REQUIRED ACTION:
Restate the records underneath, keeping each one exactly the same.

ENTRIES SHOWN Block Start

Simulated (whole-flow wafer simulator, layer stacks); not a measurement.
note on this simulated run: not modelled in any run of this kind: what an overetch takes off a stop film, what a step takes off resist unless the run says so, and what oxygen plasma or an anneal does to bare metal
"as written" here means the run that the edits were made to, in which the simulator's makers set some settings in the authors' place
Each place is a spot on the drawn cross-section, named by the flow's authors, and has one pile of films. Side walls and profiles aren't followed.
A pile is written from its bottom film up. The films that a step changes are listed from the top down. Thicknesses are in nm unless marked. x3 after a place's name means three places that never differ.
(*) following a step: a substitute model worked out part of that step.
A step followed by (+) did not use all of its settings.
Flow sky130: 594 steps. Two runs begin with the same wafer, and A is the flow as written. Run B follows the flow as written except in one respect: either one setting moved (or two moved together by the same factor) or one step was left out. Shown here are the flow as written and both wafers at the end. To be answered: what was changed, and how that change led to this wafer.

ENTRIES SHOWN Block End

TASK RESULT:
Simulated (whole-flow wafer simulator, layer stacks); not a measurement.
note on this simulated run: not modelled in any run of this kind: what an overetch takes off a stop film, what a step takes off resist unless the run says so, and what oxygen plasma or an anneal does to bare metal
"as written" here means the run that the edits were made to, in which the simulator's makers set some settings in the authors' place
Each place is a spot on the drawn cross-section, named by the flow's authors, and has one pile of films. Side walls and profiles aren't followed.
A pile is written from its bottom film up. The films that a step changes are listed from the top down. Thicknesses are in nm unless marked. x3 after a place's name means three places that never differ.
(*) following a step: a substitute model worked out part of that step.
A step followed by (+) did not use all of its settings.
Flow sky130: 594 steps. Two runs begin with the same wafer, and A is the flow as written. Run B follows the flow as written except in one respect: either one setting moved (or two moved together by the same factor) or one step was left out. Shown here are the flow as written and both wafers at the end. To be answered: what was changed, and how that change led to this wafer.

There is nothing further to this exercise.